Assignment
Below are some records. Print exactly the lines between the one holding "15.09 15.28 15.63" and the one holding "15.15 15.53 15.26", inclusive, and nothing else.

[[ Material supplied open ]]
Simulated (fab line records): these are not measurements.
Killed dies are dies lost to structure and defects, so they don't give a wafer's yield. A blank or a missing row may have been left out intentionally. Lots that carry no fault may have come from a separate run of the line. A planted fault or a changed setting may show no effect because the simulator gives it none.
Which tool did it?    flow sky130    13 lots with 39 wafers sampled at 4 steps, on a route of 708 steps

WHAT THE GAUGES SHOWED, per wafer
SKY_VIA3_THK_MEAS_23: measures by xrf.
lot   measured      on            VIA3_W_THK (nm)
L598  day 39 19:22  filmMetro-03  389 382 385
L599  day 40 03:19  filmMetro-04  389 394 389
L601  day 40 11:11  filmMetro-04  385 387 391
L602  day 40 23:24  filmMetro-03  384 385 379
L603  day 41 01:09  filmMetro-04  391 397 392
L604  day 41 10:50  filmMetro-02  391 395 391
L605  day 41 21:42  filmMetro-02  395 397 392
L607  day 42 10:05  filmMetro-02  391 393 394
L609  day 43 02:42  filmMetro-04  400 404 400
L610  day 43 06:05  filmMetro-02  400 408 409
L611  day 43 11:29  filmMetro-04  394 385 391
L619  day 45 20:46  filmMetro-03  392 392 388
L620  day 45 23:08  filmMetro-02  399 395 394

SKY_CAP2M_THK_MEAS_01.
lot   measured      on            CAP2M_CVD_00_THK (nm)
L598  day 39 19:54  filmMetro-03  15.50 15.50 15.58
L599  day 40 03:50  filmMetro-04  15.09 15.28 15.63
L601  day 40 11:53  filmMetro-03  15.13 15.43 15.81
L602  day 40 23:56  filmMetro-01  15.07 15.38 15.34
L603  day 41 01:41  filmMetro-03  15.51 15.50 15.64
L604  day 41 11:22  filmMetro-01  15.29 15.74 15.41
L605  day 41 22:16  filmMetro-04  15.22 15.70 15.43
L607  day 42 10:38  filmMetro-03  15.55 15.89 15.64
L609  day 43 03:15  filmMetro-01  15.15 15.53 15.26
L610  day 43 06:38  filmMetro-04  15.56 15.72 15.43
[[ Material supplied closed ]]

Answer section
L599  day 40 03:50  filmMetro-04  15.09 15.28 15.63
L601  day 40 11:53  filmMetro-03  15.13 15.43 15.81
L602  day 40 23:56  filmMetro-01  15.07 15.38 15.34
L603  day 41 01:41  filmMetro-03  15.51 15.50 15.64
L604  day 41 11:22  filmMetro-01  15.29 15.74 15.41
L605  day 41 22:16  filmMetro-04  15.22 15.70 15.43
L607  day 42 10:38  filmMetro-03  15.55 15.89 15.64
L609  day 43 03:15  filmMetro-01  15.15 15.53 15.26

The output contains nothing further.